:::::

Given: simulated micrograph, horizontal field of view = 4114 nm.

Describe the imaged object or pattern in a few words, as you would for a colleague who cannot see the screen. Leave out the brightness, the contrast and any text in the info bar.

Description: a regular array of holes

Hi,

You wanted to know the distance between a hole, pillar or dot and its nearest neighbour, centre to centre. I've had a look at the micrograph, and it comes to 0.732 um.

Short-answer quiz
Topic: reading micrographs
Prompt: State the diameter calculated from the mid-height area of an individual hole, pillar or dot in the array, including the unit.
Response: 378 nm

:::::

* Exercise: Word for word, restate the lines of the listing above starting at the line with "Describe the imaged" and ending at the line with "Prompt: State the", and nothing outside them.

* Exercise response:
Describe the imaged object or pattern in a few words, as you would for a colleague who cannot see the screen. Leave out the brightness, the contrast and any text in the info bar.

Description: a regular array of holes

Hi,

You wanted to know the distance between a hole, pillar or dot and its nearest neighbour, centre to centre. I've had a look at the micrograph, and it comes to 0.732 um.

Short-answer quiz
Topic: reading micrographs
Prompt: State the diameter calculated from the mid-height area of an individual hole, pillar or dot in the array, including the unit.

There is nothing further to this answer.